*Requirement*:
Reproduce every record exactly.

◇ ◇ ◇ ◇ ◇ ◇ ◇

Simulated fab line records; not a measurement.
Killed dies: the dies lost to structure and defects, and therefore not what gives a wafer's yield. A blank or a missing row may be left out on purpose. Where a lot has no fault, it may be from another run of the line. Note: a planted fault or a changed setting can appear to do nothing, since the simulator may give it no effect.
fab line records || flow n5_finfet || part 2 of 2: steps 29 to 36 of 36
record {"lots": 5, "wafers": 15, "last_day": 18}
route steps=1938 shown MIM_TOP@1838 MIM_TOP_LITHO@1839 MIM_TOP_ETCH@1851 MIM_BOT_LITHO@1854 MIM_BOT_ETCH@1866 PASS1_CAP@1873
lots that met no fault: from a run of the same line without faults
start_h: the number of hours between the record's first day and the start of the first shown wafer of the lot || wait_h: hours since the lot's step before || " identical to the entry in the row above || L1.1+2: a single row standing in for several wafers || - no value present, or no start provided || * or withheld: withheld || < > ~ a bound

◇ ◇ ◇ ◇ ◇ ◇ ◇

*Written answer*:
Simulated fab line records; not a measurement.
Killed dies: the dies lost to structure and defects, and therefore not what gives a wafer's yield. A blank or a missing row may be left out on purpose. Where a lot has no fault, it may be from another run of the line. Note: a planted fault or a changed setting can appear to do nothing, since the simulator may give it no effect.
fab line records || flow n5_finfet || part 2 of 2: steps 29 to 36 of 36
record {"lots": 5, "wafers": 15, "last_day": 18}
route steps=1938 shown MIM_TOP@1838 MIM_TOP_LITHO@1839 MIM_TOP_ETCH@1851 MIM_BOT_LITHO@1854 MIM_BOT_ETCH@1866 PASS1_CAP@1873
lots that met no fault: from a run of the same line without faults
start_h: the number of hours between the record's first day and the start of the first shown wafer of the lot || wait_h: hours since the lot's step before || " identical to the entry in the row above || L1.1+2: a single row standing in for several wafers || - no value present, or no start provided || * or withheld: withheld || < > ~ a bound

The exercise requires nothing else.